•••

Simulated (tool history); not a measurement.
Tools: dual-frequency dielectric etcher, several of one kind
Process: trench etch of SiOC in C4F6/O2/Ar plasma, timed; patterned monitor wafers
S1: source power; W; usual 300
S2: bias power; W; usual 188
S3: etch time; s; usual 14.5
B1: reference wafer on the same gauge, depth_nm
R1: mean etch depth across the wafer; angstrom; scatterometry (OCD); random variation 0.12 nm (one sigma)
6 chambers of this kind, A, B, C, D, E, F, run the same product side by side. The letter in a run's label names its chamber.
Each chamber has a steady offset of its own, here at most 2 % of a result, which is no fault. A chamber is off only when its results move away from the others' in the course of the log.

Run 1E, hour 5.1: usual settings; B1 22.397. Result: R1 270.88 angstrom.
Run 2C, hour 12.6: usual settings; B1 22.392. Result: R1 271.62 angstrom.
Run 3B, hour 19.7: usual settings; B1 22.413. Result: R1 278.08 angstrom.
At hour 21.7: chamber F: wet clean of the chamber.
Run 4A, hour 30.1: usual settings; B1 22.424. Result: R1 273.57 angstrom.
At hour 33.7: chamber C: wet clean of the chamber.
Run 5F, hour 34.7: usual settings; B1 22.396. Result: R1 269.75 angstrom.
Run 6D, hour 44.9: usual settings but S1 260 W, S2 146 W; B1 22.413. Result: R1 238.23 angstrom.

•••

* _Required action_
Please return exactly the lines from the first line of the material through the one with "Run 2C, hour", and no lines after it.

* _Task result_
Simulated (tool history); not a measurement.
Tools: dual-frequency dielectric etcher, several of one kind
Process: trench etch of SiOC in C4F6/O2/Ar plasma, timed; patterned monitor wafers
S1: source power; W; usual 300
S2: bias power; W; usual 188
S3: etch time; s; usual 14.5
B1: reference wafer on the same gauge, depth_nm
R1: mean etch depth across the wafer; angstrom; scatterometry (OCD); random variation 0.12 nm (one sigma)
6 chambers of this kind, A, B, C, D, E, F, run the same product side by side. The letter in a run's label names its chamber.
Each chamber has a steady offset of its own, here at most 2 % of a result, which is no fault. A chamber is off only when its results move away from the others' in the course of the log.

Run 1E, hour 5.1: usual settings; B1 22.397. Result: R1 270.88 angstrom.
Run 2C, hour 12.6: usual settings; B1 22.392. Result: R1 271.62 angstrom.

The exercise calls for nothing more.